- **Requirement**: Your task is to transcribe, without alteration, the lines from the top of the material below through the line bearing "A step reported", inclusive.

- **Dataset entries**:

- - -

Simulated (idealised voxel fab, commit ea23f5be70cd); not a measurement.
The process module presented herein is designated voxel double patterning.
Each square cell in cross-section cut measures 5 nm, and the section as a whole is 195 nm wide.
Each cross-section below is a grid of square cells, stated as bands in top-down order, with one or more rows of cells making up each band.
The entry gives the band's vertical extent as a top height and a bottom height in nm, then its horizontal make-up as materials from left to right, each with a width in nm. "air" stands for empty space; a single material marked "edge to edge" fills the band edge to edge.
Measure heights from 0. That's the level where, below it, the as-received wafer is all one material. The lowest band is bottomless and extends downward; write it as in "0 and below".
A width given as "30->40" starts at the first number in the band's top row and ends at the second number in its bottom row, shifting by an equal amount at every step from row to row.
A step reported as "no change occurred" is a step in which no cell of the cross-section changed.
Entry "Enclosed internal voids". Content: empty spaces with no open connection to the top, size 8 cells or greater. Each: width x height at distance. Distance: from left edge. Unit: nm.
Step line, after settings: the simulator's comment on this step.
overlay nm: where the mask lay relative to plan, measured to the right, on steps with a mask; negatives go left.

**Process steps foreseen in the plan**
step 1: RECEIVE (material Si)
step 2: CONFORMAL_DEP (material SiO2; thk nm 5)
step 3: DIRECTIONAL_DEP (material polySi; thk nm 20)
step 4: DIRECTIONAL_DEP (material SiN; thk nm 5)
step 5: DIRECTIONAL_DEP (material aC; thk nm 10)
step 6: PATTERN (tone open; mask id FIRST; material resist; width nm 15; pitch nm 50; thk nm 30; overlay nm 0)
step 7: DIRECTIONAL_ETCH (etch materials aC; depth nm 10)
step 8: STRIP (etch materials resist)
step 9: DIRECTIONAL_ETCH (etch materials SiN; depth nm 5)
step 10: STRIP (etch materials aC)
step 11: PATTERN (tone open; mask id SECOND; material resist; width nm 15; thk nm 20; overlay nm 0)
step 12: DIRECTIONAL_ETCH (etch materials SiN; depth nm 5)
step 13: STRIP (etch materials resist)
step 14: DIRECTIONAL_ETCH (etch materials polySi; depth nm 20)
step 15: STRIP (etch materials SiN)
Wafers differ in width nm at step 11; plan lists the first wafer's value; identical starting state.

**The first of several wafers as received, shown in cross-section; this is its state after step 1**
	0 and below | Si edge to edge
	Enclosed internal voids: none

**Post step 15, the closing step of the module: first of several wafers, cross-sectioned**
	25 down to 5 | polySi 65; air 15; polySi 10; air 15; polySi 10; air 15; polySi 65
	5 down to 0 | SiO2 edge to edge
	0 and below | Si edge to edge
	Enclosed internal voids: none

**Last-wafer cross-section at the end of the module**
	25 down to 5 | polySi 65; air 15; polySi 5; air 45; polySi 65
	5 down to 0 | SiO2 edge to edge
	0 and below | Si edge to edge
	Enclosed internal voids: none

- - -

- **Worked solution**:
Simulated (idealised voxel fab, commit ea23f5be70cd); not a measurement.
The process module presented herein is designated voxel double patterning.
Each square cell in cross-section cut measures 5 nm, and the section as a whole is 195 nm wide.
Each cross-section below is a grid of square cells, stated as bands in top-down order, with one or more rows of cells making up each band.
The entry gives the band's vertical extent as a top height and a bottom height in nm, then its horizontal make-up as materials from left to right, each with a width in nm. "air" stands for empty space; a single material marked "edge to edge" fills the band edge to edge.
Measure heights from 0. That's the level where, below it, the as-received wafer is all one material. The lowest band is bottomless and extends downward; write it as in "0 and below".
A width given as "30->40" starts at the first number in the band's top row and ends at the second number in its bottom row, shifting by an equal amount at every step from row to row.
A step reported as "no change occurred" is a step in which no cell of the cross-section changed.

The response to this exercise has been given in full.